## Supplied records
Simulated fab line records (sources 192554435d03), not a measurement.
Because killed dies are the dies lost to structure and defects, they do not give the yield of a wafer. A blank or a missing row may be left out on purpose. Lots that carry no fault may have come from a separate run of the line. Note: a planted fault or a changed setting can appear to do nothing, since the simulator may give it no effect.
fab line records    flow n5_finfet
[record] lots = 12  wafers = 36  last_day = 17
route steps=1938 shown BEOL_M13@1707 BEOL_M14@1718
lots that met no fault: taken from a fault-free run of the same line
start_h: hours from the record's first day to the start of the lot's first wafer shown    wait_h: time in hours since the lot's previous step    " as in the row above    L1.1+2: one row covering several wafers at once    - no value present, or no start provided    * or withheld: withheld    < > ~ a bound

## Work instruction
Write out all records exactly, keeping every detail.

## Task response
Simulated fab line records (sources 192554435d03), not a measurement.
Because killed dies are the dies lost to structure and defects, they do not give the yield of a wafer. A blank or a missing row may be left out on purpose. Lots that carry no fault may have come from a separate run of the line. Note: a planted fault or a changed setting can appear to do nothing, since the simulator may give it no effect.
fab line records    flow n5_finfet
[record] lots = 12  wafers = 36  last_day = 17
route steps=1938 shown BEOL_M13@1707 BEOL_M14@1718
lots that met no fault: taken from a fault-free run of the same line
start_h: hours from the record's first day to the start of the lot's first wafer shown    wait_h: time in hours since the lot's previous step    " as in the row above    L1.1+2: one row covering several wafers at once    - no value present, or no start provided    * or withheld: withheld    < > ~ a bound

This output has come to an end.